• **Activity**:
Every line below between the line holding "- N5_SD_EPI_P_PRECLEAN_24: cleans" and the line holding "on the recipe", inclusive, should be repeated exactly, and all other lines omitted.

• **Recorded information**:
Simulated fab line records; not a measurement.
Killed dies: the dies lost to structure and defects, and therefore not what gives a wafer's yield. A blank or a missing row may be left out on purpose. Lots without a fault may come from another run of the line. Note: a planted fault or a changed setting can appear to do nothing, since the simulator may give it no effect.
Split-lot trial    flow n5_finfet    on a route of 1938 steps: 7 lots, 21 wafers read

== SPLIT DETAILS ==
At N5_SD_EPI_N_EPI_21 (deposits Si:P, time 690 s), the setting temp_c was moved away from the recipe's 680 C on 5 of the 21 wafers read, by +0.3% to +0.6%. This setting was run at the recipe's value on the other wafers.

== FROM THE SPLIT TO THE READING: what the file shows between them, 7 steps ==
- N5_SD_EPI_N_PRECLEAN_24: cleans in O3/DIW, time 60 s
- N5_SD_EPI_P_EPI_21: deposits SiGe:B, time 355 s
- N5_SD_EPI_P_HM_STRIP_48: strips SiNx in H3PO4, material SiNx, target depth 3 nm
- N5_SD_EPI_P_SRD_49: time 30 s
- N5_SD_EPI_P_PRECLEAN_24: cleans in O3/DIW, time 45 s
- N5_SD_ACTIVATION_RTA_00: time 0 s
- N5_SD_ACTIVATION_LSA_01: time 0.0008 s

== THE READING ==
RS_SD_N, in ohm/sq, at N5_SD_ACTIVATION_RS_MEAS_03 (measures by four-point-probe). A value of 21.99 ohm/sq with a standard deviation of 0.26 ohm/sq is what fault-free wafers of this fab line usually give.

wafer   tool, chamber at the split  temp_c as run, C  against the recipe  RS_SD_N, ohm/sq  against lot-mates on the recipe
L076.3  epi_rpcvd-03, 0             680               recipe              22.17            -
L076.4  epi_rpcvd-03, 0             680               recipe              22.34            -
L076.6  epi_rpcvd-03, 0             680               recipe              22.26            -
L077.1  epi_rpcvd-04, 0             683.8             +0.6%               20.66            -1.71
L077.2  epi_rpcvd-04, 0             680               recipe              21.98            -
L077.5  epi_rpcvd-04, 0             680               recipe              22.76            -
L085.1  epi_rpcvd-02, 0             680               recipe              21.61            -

• **Exercise answer**:
- N5_SD_EPI_P_PRECLEAN_24: cleans in O3/DIW, time 45 s
- N5_SD_ACTIVATION_RTA_00: time 0 s
- N5_SD_ACTIVATION_LSA_01: time 0.0008 s

== THE READING ==
RS_SD_N, in ohm/sq, at N5_SD_ACTIVATION_RS_MEAS_03 (measures by four-point-probe). A value of 21.99 ohm/sq with a standard deviation of 0.26 ohm/sq is what fault-free wafers of this fab line usually give.

wafer   tool, chamber at the split  temp_c as run, C  against the recipe  RS_SD_N, ohm/sq  against lot-mates on the recipe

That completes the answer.